[Opening Raw data section]

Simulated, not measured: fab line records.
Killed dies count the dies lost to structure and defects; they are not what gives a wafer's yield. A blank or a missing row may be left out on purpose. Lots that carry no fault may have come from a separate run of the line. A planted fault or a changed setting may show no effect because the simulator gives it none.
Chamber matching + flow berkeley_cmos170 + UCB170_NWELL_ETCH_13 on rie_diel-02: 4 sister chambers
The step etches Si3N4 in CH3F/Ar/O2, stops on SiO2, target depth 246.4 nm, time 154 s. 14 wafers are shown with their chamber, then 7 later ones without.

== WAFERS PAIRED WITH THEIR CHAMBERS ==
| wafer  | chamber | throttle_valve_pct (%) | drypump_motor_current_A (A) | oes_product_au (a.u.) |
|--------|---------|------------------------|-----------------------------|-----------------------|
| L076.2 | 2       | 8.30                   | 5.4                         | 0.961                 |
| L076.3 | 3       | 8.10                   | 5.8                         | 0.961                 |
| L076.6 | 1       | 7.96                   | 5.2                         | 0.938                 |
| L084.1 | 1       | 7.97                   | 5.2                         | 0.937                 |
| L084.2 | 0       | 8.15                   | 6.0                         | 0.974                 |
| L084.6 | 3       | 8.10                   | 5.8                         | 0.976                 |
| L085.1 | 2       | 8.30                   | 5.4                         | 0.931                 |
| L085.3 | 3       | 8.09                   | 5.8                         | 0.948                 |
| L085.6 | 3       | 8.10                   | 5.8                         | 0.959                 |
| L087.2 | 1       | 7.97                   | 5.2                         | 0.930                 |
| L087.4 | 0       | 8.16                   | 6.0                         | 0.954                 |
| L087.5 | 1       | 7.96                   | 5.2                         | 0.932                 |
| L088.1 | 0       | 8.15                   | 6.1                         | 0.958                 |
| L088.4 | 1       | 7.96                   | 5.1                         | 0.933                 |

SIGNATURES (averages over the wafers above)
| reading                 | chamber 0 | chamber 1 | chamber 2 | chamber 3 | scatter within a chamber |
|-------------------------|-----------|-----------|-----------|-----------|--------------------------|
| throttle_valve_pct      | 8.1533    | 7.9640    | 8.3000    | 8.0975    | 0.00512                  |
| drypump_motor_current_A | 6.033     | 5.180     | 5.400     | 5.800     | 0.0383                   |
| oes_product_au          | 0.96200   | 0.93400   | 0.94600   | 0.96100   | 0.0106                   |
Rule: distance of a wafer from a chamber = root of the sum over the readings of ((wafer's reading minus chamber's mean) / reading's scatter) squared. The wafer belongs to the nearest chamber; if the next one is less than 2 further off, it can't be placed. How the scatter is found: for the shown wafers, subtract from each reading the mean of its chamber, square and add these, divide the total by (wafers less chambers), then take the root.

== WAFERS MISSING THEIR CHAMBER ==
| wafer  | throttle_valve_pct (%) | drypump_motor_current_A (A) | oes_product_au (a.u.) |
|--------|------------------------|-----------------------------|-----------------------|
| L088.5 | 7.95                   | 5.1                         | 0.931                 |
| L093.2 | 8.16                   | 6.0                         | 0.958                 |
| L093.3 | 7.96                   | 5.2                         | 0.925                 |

[Closing Raw data section]

→ **Work instruction**: Going back over the entries above, copy word for word every line from the one that has "Killed dies count" on through the one that has "Chamber matching +".

→ **Exercise answer**:
Killed dies count the dies lost to structure and defects; they are not what gives a wafer's yield. A blank or a missing row may be left out on purpose. Lots that carry no fault may have come from a separate run of the line. A planted fault or a changed setting may show no effect because the simulator gives it none.
Chamber matching + flow berkeley_cmos170 + UCB170_NWELL_ETCH_13 on rie_diel-02: 4 sister chambers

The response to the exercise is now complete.